Entries provided:
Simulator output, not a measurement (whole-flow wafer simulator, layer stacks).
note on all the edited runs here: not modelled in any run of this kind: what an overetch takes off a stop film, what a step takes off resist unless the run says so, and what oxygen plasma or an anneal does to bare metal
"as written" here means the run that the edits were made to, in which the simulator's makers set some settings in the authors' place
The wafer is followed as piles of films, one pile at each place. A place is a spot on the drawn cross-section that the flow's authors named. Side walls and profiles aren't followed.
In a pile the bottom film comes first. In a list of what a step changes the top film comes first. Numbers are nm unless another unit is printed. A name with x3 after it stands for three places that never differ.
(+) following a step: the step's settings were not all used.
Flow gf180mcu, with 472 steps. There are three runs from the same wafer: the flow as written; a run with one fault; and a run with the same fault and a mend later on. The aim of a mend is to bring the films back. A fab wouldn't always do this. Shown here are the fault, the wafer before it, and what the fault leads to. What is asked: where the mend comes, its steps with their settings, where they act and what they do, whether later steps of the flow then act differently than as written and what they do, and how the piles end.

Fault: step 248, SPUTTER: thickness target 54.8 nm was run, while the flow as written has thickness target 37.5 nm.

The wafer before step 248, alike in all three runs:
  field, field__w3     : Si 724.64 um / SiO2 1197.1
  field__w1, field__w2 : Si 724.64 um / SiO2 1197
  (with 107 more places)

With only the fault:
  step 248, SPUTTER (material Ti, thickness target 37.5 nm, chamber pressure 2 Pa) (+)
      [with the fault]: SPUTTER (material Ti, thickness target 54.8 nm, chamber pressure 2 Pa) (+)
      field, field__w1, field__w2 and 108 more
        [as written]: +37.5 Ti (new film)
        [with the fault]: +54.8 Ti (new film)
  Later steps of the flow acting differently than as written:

Work order: Retype the portion of the data above that starts on the line with "field__w1, field__w2 : Si" and finishes on the line with "[with the fault]: +54.8 Ti (new film)", including both of those lines.

Result:
  field__w1, field__w2 : Si 724.64 um / SiO2 1197
  (with 107 more places)

With only the fault:
  step 248, SPUTTER (material Ti, thickness target 37.5 nm, chamber pressure 2 Pa) (+)
      [with the fault]: SPUTTER (material Ti, thickness target 54.8 nm, chamber pressure 2 Pa) (+)
      field, field__w1, field__w2 and 108 more
        [as written]: +37.5 Ti (new film)
        [with the fault]: +54.8 Ti (new film)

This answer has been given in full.